--- START ---
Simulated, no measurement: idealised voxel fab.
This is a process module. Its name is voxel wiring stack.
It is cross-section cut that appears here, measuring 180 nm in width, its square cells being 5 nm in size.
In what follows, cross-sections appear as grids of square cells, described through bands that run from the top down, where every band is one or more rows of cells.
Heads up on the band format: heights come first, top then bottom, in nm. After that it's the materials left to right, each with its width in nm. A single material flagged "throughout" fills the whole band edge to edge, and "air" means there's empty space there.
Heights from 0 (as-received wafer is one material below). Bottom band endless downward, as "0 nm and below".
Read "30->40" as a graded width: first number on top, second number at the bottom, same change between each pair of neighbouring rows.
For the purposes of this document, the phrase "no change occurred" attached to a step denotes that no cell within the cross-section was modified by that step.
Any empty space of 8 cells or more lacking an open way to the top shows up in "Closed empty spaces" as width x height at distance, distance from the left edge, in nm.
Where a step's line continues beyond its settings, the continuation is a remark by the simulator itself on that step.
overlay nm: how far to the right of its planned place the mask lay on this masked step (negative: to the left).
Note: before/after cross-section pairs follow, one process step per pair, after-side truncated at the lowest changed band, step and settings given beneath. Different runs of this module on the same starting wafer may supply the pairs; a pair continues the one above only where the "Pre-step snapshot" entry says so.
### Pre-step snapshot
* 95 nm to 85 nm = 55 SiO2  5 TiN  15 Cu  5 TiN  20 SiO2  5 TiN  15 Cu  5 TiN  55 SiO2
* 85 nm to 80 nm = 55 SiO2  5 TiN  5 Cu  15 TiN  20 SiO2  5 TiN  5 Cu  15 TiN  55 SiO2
--- END ---

Copy out the records shown above, every one, exactly.

Expected answer —
Simulated, no measurement: idealised voxel fab.
This is a process module. Its name is voxel wiring stack.
It is cross-section cut that appears here, measuring 180 nm in width, its square cells being 5 nm in size.
In what follows, cross-sections appear as grids of square cells, described through bands that run from the top down, where every band is one or more rows of cells.
Heads up on the band format: heights come first, top then bottom, in nm. After that it's the materials left to right, each with its width in nm. A single material flagged "throughout" fills the whole band edge to edge, and "air" means there's empty space there.
Heights from 0 (as-received wafer is one material below). Bottom band endless downward, as "0 nm and below".
Read "30->40" as a graded width: first number on top, second number at the bottom, same change between each pair of neighbouring rows.
For the purposes of this document, the phrase "no change occurred" attached to a step denotes that no cell within the cross-section was modified by that step.
Any empty space of 8 cells or more lacking an open way to the top shows up in "Closed empty spaces" as width x height at distance, distance from the left edge, in nm.
Where a step's line continues beyond its settings, the continuation is a remark by the simulator itself on that step.
overlay nm: how far to the right of its planned place the mask lay on this masked step (negative: to the left).
Note: before/after cross-section pairs follow, one process step per pair, after-side truncated at the lowest changed band, step and settings given beneath. Different runs of this module on the same starting wafer may supply the pairs; a pair continues the one above only where the "Pre-step snapshot" entry says so.
### Pre-step snapshot
* 95 nm to 85 nm = 55 SiO2  5 TiN  15 Cu  5 TiN  20 SiO2  5 TiN  15 Cu  5 TiN  55 SiO2
* 85 nm to 80 nm = 55 SiO2  5 TiN  5 Cu  15 TiN  20 SiO2  5 TiN  5 Cu  15 TiN  55 SiO2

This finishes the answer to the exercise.